▶ _EXTRACTED INFORMATION_
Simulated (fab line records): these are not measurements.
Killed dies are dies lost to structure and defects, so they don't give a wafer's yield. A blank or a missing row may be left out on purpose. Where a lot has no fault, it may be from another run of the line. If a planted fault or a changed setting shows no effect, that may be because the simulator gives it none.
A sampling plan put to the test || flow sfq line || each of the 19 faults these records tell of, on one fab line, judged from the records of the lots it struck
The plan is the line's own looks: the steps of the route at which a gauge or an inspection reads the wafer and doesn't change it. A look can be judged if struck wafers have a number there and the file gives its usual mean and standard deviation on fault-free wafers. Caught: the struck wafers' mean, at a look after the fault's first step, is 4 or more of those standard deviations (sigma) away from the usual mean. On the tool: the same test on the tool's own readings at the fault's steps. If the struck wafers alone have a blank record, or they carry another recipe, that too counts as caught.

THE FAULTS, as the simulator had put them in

▶ _WORK TASK_
Without altering a single word, write out the whole listing.

▶ _RESPONSE AREA_
Simulated (fab line records): these are not measurements.
Killed dies are dies lost to structure and defects, so they don't give a wafer's yield. A blank or a missing row may be left out on purpose. Where a lot has no fault, it may be from another run of the line. If a planted fault or a changed setting shows no effect, that may be because the simulator gives it none.
A sampling plan put to the test || flow sfq line || each of the 19 faults these records tell of, on one fab line, judged from the records of the lots it struck
The plan is the line's own looks: the steps of the route at which a gauge or an inspection reads the wafer and doesn't change it. A look can be judged if struck wafers have a number there and the file gives its usual mean and standard deviation on fault-free wafers. Caught: the struck wafers' mean, at a look after the fault's first step, is 4 or more of those standard deviations (sigma) away from the usual mean. On the tool: the same test on the tool's own readings at the fault's steps. If the struck wafers alone have a blank record, or they carry another recipe, that too counts as caught.

THE FAULTS, as the simulator had put them in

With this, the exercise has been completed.